+===+

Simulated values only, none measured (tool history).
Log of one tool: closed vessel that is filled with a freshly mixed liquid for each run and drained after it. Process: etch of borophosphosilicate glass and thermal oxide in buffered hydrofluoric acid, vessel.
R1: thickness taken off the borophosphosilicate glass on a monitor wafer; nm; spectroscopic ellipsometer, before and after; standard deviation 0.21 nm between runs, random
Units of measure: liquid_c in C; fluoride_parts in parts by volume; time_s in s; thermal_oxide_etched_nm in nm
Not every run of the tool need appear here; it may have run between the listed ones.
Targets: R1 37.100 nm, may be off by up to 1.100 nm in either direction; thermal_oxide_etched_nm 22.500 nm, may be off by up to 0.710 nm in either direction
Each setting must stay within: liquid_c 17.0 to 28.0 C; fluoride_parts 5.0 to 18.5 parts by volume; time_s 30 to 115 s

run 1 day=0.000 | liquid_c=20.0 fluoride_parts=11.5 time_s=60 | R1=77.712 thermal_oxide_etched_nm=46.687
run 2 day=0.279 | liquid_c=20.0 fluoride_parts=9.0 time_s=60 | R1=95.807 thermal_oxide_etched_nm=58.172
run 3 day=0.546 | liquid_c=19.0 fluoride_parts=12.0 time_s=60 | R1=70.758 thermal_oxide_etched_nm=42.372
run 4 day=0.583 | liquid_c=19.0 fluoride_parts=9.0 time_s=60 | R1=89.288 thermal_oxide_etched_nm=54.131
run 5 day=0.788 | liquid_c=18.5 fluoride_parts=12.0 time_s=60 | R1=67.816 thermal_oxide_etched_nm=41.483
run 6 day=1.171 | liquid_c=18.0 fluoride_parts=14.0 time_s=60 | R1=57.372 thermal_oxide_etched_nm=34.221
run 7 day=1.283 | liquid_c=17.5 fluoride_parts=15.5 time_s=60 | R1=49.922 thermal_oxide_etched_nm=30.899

+===+

## WORK INSTRUCTION
Would you please copy exactly the part of the entries above that begins at the line containing "run 5 day=0.788" and ends at the line containing "run 6 day=1.171", both lines included?

## EXERCISE RESULT
run 5 day=0.788 | liquid_c=18.5 fluoride_parts=12.0 time_s=60 | R1=67.816 thermal_oxide_etched_nm=41.483
run 6 day=1.171 | liquid_c=18.0 fluoride_parts=14.0 time_s=60 | R1=57.372 thermal_oxide_etched_nm=34.221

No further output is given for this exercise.